Below this line is a set of entries; quote exactly the lines from the line that contains "Sound: these wafers, L654.1, L654.3, L654.6." to the line that contains "Order at every", both lines included.

Data supplied:
<<<<
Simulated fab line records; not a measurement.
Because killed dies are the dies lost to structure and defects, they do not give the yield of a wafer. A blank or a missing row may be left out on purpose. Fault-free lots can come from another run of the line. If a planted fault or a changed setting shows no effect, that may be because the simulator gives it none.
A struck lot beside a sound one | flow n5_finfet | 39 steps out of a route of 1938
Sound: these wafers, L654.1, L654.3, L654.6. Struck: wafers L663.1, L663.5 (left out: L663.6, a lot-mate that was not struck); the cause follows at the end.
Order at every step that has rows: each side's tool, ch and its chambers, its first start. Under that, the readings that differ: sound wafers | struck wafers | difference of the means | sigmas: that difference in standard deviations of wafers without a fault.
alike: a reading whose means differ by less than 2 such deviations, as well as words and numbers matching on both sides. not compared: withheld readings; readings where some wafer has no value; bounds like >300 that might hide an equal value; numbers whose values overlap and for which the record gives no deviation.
>>>>

Response area:
Sound: these wafers, L654.1, L654.3, L654.6. Struck: wafers L663.1, L663.5 (left out: L663.6, a lot-mate that was not struck); the cause follows at the end.
Order at every step that has rows: each side's tool, ch and its chambers, its first start. Under that, the readings that differ: sound wafers | struck wafers | difference of the means | sigmas: that difference in standard deviations of wafers without a fault.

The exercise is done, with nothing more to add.